++++++++++++++++++++
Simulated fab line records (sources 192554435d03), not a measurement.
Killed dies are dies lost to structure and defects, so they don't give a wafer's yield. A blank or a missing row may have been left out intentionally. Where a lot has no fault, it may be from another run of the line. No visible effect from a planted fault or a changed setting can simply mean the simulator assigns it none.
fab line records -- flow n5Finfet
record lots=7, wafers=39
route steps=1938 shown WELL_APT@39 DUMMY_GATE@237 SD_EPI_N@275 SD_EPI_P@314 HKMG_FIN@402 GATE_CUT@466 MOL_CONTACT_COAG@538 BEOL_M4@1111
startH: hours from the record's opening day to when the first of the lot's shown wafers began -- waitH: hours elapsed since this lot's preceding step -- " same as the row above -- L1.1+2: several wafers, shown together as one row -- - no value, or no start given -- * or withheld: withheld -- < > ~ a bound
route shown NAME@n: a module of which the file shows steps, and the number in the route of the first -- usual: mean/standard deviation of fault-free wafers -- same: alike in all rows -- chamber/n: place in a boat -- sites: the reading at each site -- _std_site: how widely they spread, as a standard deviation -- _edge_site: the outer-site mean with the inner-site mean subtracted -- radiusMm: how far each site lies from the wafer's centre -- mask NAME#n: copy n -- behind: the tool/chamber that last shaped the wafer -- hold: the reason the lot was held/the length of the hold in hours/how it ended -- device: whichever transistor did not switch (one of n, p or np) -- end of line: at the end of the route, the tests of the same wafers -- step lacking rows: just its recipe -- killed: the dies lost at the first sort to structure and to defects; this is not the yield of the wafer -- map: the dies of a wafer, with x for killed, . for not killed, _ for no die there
++++++++++++++++++++

*WORK INSTRUCTION:*
Reproduce the lines of the records exactly, from the first one through the line that contains "startH: hours from".

*EXERCISE RESPONSE:*
Simulated fab line records (sources 192554435d03), not a measurement.
Killed dies are dies lost to structure and defects, so they don't give a wafer's yield. A blank or a missing row may have been left out intentionally. Where a lot has no fault, it may be from another run of the line. No visible effect from a planted fault or a changed setting can simply mean the simulator assigns it none.
fab line records -- flow n5Finfet
record lots=7, wafers=39
route steps=1938 shown WELL_APT@39 DUMMY_GATE@237 SD_EPI_N@275 SD_EPI_P@314 HKMG_FIN@402 GATE_CUT@466 MOL_CONTACT_COAG@538 BEOL_M4@1111
startH: hours from the record's opening day to when the first of the lot's shown wafers began -- waitH: hours elapsed since this lot's preceding step -- " same as the row above -- L1.1+2: several wafers, shown together as one row -- - no value, or no start given -- * or withheld: withheld -- < > ~ a bound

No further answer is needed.